* **Given information**:
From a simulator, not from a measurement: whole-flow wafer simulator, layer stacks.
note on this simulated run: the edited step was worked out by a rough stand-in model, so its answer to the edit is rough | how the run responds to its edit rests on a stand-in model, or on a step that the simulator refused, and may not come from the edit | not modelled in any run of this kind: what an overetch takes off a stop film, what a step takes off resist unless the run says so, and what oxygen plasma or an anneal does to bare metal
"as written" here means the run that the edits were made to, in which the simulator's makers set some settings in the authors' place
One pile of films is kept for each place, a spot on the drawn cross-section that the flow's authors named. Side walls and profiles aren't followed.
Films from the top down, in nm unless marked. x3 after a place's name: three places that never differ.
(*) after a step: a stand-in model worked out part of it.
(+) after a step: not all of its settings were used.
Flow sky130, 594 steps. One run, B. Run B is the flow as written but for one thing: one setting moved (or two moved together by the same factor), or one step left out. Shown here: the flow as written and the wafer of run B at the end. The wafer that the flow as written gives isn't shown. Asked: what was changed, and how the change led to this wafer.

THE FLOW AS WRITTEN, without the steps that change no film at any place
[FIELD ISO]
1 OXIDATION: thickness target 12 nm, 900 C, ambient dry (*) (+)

* **Work task**: Write out each record again, keeping every word as it is.

* **Response**:
From a simulator, not from a measurement: whole-flow wafer simulator, layer stacks.
note on this simulated run: the edited step was worked out by a rough stand-in model, so its answer to the edit is rough | how the run responds to its edit rests on a stand-in model, or on a step that the simulator refused, and may not come from the edit | not modelled in any run of this kind: what an overetch takes off a stop film, what a step takes off resist unless the run says so, and what oxygen plasma or an anneal does to bare metal
"as written" here means the run that the edits were made to, in which the simulator's makers set some settings in the authors' place
One pile of films is kept for each place, a spot on the drawn cross-section that the flow's authors named. Side walls and profiles aren't followed.
Films from the top down, in nm unless marked. x3 after a place's name: three places that never differ.
(*) after a step: a stand-in model worked out part of it.
(+) after a step: not all of its settings were used.
Flow sky130, 594 steps. One run, B. Run B is the flow as written but for one thing: one setting moved (or two moved together by the same factor), or one step left out. Shown here: the flow as written and the wafer of run B at the end. The wafer that the flow as written gives isn't shown. Asked: what was changed, and how the change led to this wafer.

THE FLOW AS WRITTEN, without the steps that change no film at any place
[FIELD ISO]
1 OXIDATION: thickness target 12 nm, 900 C, ambient dry (*) (+)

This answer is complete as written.